Work task:
Every line from the first in the listing below to the line containing "Reviewer: The authors" is to be repeated exactly, and no line past it.

Data records:
=== Begin Enclosure ===

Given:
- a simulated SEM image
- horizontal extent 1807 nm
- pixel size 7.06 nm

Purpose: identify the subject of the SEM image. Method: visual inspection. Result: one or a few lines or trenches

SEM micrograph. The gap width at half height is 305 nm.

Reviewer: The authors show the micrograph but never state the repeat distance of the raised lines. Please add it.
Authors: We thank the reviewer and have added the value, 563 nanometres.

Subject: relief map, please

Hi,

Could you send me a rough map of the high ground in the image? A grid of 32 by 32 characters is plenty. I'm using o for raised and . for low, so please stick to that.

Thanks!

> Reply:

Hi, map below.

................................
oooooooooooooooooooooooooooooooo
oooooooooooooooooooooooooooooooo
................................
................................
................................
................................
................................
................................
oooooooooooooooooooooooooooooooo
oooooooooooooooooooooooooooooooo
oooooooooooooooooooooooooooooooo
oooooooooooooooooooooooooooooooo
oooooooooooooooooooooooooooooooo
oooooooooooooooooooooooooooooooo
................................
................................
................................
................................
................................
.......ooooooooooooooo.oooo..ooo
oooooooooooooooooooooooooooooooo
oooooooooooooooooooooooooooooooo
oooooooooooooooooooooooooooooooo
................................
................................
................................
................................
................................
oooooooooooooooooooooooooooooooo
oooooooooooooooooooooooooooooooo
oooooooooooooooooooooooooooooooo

=== End Enclosure ===

Task response:
Given:
- a simulated SEM image
- horizontal extent 1807 nm
- pixel size 7.06 nm

Purpose: identify the subject of the SEM image. Method: visual inspection. Result: one or a few lines or trenches

SEM micrograph. The gap width at half height is 305 nm.

Reviewer: The authors show the micrograph but never state the repeat distance of the raised lines. Please add it.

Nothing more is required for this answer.